RECORD SET.
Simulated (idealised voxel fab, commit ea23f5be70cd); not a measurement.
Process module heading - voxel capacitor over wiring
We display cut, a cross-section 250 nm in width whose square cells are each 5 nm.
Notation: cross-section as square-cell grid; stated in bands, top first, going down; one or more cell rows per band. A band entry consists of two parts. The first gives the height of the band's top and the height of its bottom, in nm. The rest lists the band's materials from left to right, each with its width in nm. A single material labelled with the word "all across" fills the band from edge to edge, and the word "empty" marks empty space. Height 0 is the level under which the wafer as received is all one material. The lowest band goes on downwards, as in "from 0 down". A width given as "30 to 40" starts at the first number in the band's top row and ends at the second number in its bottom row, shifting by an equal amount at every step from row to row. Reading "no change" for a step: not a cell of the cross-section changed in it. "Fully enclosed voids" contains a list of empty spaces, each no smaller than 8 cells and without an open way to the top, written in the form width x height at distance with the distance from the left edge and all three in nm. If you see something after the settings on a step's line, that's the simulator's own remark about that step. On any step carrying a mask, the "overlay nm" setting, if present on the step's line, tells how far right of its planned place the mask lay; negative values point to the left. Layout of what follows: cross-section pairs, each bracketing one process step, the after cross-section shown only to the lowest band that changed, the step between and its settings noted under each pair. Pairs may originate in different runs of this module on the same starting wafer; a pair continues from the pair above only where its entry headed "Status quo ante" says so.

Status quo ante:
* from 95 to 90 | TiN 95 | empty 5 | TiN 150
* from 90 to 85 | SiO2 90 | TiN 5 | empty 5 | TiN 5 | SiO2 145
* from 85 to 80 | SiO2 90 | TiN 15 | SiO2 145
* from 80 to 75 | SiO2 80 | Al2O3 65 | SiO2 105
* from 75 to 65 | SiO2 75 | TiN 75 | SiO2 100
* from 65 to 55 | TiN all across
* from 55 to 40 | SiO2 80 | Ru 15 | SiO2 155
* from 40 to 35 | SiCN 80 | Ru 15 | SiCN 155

ASSIGNED TASK.
Copy the lines above exactly. Start with the line containing "Process module heading", end with the line containing "We display cut, a", and include both.

TASK OUTPUT.
Process module heading - voxel capacitor over wiring
We display cut, a cross-section 250 nm in width whose square cells are each 5 nm.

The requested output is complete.